» **Given information**
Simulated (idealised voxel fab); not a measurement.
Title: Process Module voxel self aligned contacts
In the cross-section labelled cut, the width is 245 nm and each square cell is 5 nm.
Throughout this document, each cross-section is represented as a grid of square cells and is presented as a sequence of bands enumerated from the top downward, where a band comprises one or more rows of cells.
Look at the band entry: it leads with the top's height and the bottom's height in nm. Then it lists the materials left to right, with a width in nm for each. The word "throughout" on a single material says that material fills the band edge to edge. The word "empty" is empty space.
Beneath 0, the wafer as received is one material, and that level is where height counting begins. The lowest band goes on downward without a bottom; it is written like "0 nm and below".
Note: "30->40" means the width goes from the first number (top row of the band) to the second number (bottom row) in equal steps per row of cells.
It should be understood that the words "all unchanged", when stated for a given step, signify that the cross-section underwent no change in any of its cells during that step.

» **Required action**
This exercise calls for the entries to be restated exactly.

» **Task answer**
Simulated (idealised voxel fab); not a measurement.
Title: Process Module voxel self aligned contacts
In the cross-section labelled cut, the width is 245 nm and each square cell is 5 nm.
Throughout this document, each cross-section is represented as a grid of square cells and is presented as a sequence of bands enumerated from the top downward, where a band comprises one or more rows of cells.
Look at the band entry: it leads with the top's height and the bottom's height in nm. Then it lists the materials left to right, with a width in nm for each. The word "throughout" on a single material says that material fills the band edge to edge. The word "empty" is empty space.
Beneath 0, the wafer as received is one material, and that level is where height counting begins. The lowest band goes on downward without a bottom; it is written like "0 nm and below".
Note: "30->40" means the width goes from the first number (top row of the band) to the second number (bottom row) in equal steps per row of cells.
It should be understood that the words "all unchanged", when stated for a given step, signify that the cross-section underwent no change in any of its cells during that step.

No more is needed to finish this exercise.